**Dataset records**
-.-.-
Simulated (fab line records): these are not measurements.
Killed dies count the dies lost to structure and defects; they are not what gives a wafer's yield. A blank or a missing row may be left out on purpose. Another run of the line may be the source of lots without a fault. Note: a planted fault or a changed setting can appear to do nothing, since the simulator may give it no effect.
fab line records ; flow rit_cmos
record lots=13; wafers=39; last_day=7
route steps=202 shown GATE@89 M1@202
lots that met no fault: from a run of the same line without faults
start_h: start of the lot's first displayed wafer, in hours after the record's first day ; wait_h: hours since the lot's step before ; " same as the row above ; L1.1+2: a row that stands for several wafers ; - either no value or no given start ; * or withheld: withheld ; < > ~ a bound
-.-.-

**Requirement**
In the data above, which lines lie between the line with "fab line records ; flow rit_cmos" and the line with "lots that met", inclusive? Print those lines exactly and nothing else.

**Answer section**
fab line records ; flow rit_cmos
record lots=13; wafers=39; last_day=7
route steps=202 shown GATE@89 M1@202
lots that met no fault: from a run of the same line without faults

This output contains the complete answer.